##### Data provided #####
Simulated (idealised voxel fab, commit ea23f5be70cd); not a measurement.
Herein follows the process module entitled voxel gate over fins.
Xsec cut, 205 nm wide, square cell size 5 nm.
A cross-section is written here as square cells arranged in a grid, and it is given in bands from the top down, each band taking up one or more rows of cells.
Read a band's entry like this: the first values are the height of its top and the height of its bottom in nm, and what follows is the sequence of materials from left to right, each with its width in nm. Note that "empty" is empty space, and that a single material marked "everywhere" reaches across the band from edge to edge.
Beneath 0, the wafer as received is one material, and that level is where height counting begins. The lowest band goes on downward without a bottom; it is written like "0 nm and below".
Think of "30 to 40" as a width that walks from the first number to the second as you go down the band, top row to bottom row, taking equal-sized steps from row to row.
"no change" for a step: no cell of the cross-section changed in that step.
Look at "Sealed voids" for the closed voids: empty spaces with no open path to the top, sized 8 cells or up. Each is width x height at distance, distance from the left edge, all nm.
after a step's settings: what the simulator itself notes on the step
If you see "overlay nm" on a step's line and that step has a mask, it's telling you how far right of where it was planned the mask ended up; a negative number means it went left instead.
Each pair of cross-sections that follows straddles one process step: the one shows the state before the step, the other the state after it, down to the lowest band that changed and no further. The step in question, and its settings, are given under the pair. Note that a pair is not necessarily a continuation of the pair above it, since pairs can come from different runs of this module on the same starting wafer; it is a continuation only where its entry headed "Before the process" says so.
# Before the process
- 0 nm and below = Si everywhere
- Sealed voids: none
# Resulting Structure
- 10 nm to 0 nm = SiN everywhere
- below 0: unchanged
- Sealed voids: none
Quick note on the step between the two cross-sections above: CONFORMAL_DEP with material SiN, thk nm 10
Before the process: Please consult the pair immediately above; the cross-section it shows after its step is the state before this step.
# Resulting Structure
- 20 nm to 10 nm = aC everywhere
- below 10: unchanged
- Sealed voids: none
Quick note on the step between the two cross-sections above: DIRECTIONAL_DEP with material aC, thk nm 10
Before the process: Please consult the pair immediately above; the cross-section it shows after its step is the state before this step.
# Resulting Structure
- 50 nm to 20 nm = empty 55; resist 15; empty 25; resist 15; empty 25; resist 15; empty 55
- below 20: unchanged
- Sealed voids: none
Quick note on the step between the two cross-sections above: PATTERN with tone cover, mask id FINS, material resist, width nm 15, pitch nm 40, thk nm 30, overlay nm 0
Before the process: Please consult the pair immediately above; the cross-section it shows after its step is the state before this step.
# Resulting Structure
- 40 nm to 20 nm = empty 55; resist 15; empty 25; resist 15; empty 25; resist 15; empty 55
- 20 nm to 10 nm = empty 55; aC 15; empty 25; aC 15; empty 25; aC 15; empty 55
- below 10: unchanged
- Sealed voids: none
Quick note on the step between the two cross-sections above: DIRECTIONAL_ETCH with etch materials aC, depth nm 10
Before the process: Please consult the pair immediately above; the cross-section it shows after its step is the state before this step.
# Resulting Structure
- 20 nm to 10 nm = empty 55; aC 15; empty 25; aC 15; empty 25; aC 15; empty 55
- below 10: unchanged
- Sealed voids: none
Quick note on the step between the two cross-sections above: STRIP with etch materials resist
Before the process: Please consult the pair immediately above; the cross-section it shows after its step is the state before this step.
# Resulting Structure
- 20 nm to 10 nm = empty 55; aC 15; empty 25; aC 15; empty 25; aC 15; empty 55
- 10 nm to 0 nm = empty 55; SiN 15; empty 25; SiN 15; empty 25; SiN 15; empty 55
#####

**Action item**
Only the lines above from the one with "aC, thk nm 10" up to and including the one with "depth nm 10" should be repeated, exactly as written.

**Exercise output**
Quick note on the step between the two cross-sections above: DIRECTIONAL_DEP with material aC, thk nm 10
Before the process: Please consult the pair immediately above; the cross-section it shows after its step is the state before this step.
# Resulting Structure
- 50 nm to 20 nm = empty 55; resist 15; empty 25; resist 15; empty 25; resist 15; empty 55
- below 20: unchanged
- Sealed voids: none
Quick note on the step between the two cross-sections above: PATTERN with tone cover, mask id FINS, material resist, width nm 15, pitch nm 40, thk nm 30, overlay nm 0
Before the process: Please consult the pair immediately above; the cross-section it shows after its step is the state before this step.
# Resulting Structure
- 40 nm to 20 nm = empty 55; resist 15; empty 25; resist 15; empty 25; resist 15; empty 55
- 20 nm to 10 nm = empty 55; aC 15; empty 25; aC 15; empty 25; aC 15; empty 55
- below 10: unchanged
- Sealed voids: none
Quick note on the step between the two cross-sections above: DIRECTIONAL_ETCH with etch materials aC, depth nm 10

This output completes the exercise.